===== Supplied records

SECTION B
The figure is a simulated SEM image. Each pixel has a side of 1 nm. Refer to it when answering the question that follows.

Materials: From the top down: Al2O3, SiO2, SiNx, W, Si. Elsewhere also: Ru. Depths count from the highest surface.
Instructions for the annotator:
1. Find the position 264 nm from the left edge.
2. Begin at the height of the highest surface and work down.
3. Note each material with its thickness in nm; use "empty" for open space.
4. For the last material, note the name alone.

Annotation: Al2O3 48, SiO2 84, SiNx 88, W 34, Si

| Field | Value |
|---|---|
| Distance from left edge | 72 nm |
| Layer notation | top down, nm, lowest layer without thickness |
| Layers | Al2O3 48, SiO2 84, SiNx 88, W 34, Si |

==========

### Work request
Type the entries out again so that they match exactly.

### Task result
SECTION B
The figure is a simulated SEM image. Each pixel has a side of 1 nm. Refer to it when answering the question that follows.

Materials: From the top down: Al2O3, SiO2, SiNx, W, Si. Elsewhere also: Ru. Depths count from the highest surface.
Instructions for the annotator:
1. Find the position 264 nm from the left edge.
2. Begin at the height of the highest surface and work down.
3. Note each material with its thickness in nm; use "empty" for open space.
4. For the last material, note the name alone.

Annotation: Al2O3 48, SiO2 84, SiNx 88, W 34, Si

| Field | Value |
|---|---|
| Distance from left edge | 72 nm |
| Layer notation | top down, nm, lowest layer without thickness |
| Layers | Al2O3 48, SiO2 84, SiNx 88, W 34, Si |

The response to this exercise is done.